● Dataset
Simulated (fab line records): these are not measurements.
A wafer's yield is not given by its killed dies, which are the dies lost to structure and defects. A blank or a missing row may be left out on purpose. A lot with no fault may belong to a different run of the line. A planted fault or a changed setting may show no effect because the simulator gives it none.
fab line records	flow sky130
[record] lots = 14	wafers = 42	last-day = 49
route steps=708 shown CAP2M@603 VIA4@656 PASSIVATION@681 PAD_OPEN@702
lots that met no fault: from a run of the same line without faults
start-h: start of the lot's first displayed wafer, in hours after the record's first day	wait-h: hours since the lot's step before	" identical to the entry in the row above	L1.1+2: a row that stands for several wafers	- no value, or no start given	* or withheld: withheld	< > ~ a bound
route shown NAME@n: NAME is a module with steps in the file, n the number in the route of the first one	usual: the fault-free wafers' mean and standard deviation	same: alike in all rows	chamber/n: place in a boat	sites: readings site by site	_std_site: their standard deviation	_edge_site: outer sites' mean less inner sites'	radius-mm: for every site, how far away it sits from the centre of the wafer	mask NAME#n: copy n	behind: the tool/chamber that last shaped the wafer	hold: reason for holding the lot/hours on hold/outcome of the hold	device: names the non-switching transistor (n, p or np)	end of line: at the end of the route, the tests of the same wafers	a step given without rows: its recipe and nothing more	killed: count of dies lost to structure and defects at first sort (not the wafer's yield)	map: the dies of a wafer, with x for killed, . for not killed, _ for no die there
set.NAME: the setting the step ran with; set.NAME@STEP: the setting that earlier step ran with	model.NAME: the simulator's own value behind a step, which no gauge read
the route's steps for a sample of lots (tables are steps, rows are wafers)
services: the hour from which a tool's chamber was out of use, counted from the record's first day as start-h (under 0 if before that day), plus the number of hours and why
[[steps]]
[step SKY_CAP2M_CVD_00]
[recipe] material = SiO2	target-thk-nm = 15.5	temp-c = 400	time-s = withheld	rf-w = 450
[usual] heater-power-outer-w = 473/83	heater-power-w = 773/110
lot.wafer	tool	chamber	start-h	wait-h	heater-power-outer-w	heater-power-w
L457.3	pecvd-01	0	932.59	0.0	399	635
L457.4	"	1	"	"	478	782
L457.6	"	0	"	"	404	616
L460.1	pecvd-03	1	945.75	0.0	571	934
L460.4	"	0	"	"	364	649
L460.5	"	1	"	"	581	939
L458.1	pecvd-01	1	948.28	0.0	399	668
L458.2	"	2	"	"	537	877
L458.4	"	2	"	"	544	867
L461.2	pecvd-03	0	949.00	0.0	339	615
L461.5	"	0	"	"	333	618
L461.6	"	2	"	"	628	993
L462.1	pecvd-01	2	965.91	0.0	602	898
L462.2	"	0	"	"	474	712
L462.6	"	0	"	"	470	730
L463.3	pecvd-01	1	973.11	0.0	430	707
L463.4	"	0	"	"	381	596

● Work item
Retype, in the same exact form, the lines of the material above from the line holding "start-h: start of" through the line holding "the route's steps".

● Answer box
start-h: start of the lot's first displayed wafer, in hours after the record's first day	wait-h: hours since the lot's step before	" identical to the entry in the row above	L1.1+2: a row that stands for several wafers	- no value, or no start given	* or withheld: withheld	< > ~ a bound
route shown NAME@n: NAME is a module with steps in the file, n the number in the route of the first one	usual: the fault-free wafers' mean and standard deviation	same: alike in all rows	chamber/n: place in a boat	sites: readings site by site	_std_site: their standard deviation	_edge_site: outer sites' mean less inner sites'	radius-mm: for every site, how far away it sits from the centre of the wafer	mask NAME#n: copy n	behind: the tool/chamber that last shaped the wafer	hold: reason for holding the lot/hours on hold/outcome of the hold	device: names the non-switching transistor (n, p or np)	end of line: at the end of the route, the tests of the same wafers	a step given without rows: its recipe and nothing more	killed: count of dies lost to structure and defects at first sort (not the wafer's yield)	map: the dies of a wafer, with x for killed, . for not killed, _ for no die there
set.NAME: the setting the step ran with; set.NAME@STEP: the setting that earlier step ran with	model.NAME: the simulator's own value behind a step, which no gauge read
the route's steps for a sample of lots (tables are steps, rows are wafers)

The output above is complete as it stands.